[[ Provided data open ]]

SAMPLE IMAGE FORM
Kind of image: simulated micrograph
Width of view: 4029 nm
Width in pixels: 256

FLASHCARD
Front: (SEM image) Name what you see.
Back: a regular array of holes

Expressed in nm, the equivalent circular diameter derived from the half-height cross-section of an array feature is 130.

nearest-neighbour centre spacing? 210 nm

[[ Provided data closed ]]

Set down the data once more, word for word.

SAMPLE IMAGE FORM
Kind of image: simulated micrograph
Width of view: 4029 nm
Width in pixels: 256

FLASHCARD
Front: (SEM image) Name what you see.
Back: a regular array of holes

Expressed in nm, the equivalent circular diameter derived from the half-height cross-section of an array feature is 130.

nearest-neighbour centre spacing? 210 nm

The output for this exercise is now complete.